========

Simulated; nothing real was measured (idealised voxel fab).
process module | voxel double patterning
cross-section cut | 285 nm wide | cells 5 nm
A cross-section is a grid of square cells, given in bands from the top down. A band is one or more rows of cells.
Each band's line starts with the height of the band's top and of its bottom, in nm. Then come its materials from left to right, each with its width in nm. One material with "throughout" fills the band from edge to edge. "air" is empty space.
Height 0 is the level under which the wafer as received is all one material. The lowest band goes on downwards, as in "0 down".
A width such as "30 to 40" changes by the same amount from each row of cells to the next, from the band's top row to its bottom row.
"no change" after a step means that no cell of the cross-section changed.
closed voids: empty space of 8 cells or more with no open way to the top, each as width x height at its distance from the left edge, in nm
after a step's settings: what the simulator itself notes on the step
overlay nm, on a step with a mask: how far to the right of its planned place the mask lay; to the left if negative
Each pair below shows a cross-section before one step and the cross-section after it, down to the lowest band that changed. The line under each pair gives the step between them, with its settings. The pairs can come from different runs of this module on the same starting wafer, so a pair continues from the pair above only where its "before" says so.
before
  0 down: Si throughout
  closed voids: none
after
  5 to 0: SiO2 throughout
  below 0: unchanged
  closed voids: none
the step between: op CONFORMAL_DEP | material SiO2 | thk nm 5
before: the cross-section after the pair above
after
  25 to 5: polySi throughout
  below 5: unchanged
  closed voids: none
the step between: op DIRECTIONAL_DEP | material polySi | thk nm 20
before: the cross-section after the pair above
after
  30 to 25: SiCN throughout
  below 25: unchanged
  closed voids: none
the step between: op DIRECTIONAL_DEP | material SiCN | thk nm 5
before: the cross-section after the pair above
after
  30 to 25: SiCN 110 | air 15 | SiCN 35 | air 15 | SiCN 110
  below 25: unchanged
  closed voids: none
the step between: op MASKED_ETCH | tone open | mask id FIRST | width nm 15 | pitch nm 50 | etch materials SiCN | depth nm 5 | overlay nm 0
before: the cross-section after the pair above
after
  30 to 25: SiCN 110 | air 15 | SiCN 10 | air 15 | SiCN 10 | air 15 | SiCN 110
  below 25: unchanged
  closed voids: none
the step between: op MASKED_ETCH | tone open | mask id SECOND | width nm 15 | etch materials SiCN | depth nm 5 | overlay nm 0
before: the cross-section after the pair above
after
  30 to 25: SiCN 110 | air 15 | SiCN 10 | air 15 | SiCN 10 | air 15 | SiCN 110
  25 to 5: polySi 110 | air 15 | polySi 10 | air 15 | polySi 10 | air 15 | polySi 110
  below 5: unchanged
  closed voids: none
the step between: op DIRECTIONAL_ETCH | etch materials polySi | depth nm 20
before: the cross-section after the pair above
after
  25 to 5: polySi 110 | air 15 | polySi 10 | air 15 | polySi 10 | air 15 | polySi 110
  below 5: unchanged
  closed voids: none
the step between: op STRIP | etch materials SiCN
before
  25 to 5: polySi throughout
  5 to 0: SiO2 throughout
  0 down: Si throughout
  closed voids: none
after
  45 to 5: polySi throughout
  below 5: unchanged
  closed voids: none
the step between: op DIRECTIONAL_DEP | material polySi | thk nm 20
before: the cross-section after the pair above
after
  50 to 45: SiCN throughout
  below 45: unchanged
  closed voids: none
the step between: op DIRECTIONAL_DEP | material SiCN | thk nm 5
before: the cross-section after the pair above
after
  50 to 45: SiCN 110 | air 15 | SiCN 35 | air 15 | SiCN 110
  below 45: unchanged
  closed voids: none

========

Assigned task:
Restate, word for word and with nothing added, the lines from the first line of the listing through the one where "overlay nm, on" stands.

Answer area:
Simulated; nothing real was measured (idealised voxel fab).
process module | voxel double patterning
cross-section cut | 285 nm wide | cells 5 nm
A cross-section is a grid of square cells, given in bands from the top down. A band is one or more rows of cells.
Each band's line starts with the height of the band's top and of its bottom, in nm. Then come its materials from left to right, each with its width in nm. One material with "throughout" fills the band from edge to edge. "air" is empty space.
Height 0 is the level under which the wafer as received is all one material. The lowest band goes on downwards, as in "0 down".
A width such as "30 to 40" changes by the same amount from each row of cells to the next, from the band's top row to its bottom row.
"no change" after a step means that no cell of the cross-section changed.
closed voids: empty space of 8 cells or more with no open way to the top, each as width x height at its distance from the left edge, in nm
after a step's settings: what the simulator itself notes on the step
overlay nm, on a step with a mask: how far to the right of its planned place the mask lay; to the left if negative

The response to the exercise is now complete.